Provided information Start Marker

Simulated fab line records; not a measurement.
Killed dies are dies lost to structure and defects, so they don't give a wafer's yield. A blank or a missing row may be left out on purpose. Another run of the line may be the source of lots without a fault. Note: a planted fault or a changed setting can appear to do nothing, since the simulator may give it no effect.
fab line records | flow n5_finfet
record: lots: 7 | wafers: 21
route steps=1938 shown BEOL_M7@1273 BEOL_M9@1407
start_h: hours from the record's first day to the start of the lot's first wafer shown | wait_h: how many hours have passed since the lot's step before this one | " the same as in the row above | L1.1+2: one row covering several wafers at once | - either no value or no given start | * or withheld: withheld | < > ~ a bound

Provided information End Marker

== Exercise ==
Repeat the listing above in full.

== Written answer ==
Simulated fab line records; not a measurement.
Killed dies are dies lost to structure and defects, so they don't give a wafer's yield. A blank or a missing row may be left out on purpose. Another run of the line may be the source of lots without a fault. Note: a planted fault or a changed setting can appear to do nothing, since the simulator may give it no effect.
fab line records | flow n5_finfet
record: lots: 7 | wafers: 21
route steps=1938 shown BEOL_M7@1273 BEOL_M9@1407
start_h: hours from the record's first day to the start of the lot's first wafer shown | wait_h: how many hours have passed since the lot's step before this one | " the same as in the row above | L1.1+2: one row covering several wafers at once | - either no value or no given start | * or withheld: withheld | < > ~ a bound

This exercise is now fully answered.